◆ EXERCISE ◆
Only the lines below between the ones containing "Examiner: What sizes" and "Candidate: For the", inclusive, are to be reproduced, each exactly as it stands.

◆ PROVIDED MATERIAL ◆
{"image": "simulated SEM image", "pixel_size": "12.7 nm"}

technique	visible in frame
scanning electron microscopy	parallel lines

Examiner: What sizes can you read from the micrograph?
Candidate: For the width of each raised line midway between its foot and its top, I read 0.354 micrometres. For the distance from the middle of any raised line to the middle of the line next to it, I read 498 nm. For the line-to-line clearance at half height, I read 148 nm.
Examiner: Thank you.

◆ RESPONSE BOX ◆
Examiner: What sizes can you read from the micrograph?
Candidate: For the width of each raised line midway between its foot and its top, I read 0.354 micrometres. For the distance from the middle of any raised line to the middle of the line next to it, I read 498 nm. For the line-to-line clearance at half height, I read 148 nm.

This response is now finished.